→ **ACTION ITEM**: Only the lines below from the one containing "step 79, CLEAN" to the one containing "step 87, OXIDATION" should be repeated, both included and unchanged.

→ **AVAILABLE DATA**:
——————————
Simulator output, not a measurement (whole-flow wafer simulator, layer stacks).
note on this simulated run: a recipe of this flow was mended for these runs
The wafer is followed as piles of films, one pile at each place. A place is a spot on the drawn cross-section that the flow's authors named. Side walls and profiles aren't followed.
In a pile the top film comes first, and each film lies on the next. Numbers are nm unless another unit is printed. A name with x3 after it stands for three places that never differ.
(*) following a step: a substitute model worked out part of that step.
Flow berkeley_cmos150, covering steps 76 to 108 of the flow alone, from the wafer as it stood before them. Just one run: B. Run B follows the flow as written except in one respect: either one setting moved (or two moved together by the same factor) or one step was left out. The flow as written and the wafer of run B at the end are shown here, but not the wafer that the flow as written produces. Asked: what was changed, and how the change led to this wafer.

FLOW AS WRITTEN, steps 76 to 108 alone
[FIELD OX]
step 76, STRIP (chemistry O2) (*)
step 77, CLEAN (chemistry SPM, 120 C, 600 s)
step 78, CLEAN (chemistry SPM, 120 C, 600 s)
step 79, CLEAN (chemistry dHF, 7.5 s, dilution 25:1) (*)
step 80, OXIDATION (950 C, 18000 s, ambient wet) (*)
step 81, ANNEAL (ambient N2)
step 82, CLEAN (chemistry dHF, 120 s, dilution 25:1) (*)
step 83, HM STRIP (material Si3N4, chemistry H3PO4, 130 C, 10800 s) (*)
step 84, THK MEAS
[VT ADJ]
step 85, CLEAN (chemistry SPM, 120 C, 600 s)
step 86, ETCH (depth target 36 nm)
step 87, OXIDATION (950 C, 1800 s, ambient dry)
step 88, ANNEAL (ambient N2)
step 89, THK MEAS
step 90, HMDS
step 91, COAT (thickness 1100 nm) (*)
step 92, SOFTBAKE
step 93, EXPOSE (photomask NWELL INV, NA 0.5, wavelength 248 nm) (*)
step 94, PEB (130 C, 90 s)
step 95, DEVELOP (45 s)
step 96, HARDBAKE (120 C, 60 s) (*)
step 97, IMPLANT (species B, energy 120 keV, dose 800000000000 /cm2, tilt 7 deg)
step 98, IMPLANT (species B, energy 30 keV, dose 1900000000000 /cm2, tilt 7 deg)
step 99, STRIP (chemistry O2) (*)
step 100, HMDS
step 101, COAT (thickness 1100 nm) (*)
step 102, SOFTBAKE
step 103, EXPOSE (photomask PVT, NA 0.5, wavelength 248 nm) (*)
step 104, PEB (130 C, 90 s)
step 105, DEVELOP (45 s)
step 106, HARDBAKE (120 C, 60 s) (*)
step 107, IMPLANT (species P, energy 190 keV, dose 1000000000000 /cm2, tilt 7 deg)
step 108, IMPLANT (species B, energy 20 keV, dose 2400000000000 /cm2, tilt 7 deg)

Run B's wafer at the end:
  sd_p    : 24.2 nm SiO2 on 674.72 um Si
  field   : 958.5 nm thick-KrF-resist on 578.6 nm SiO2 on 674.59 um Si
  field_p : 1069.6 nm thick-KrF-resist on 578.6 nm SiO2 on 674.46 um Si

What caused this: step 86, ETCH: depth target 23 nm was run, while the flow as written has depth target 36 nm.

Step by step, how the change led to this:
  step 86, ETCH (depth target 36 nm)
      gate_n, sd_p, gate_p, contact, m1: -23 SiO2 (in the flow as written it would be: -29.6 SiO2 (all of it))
——————————

→ **ANSWER SECTION**:
step 79, CLEAN (chemistry dHF, 7.5 s, dilution 25:1) (*)
step 80, OXIDATION (950 C, 18000 s, ambient wet) (*)
step 81, ANNEAL (ambient N2)
step 82, CLEAN (chemistry dHF, 120 s, dilution 25:1) (*)
step 83, HM STRIP (material Si3N4, chemistry H3PO4, 130 C, 10800 s) (*)
step 84, THK MEAS
[VT ADJ]
step 85, CLEAN (chemistry SPM, 120 C, 600 s)
step 86, ETCH (depth target 36 nm)
step 87, OXIDATION (950 C, 1800 s, ambient dry)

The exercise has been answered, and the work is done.